(Assignment): Copy nothing but the lines below running from the line containing "Kind of image: simulated micrograph" through the line containing "quantity,value,unit", both end lines included.

(Given information):
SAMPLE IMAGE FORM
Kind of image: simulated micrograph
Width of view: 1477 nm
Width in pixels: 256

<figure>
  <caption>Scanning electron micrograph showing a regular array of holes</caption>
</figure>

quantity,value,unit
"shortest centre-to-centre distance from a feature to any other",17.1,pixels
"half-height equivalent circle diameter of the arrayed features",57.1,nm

(Response box):
Kind of image: simulated micrograph
Width of view: 1477 nm
Width in pixels: 256

<figure>
  <caption>Scanning electron micrograph showing a regular array of holes</caption>
</figure>

quantity,value,unit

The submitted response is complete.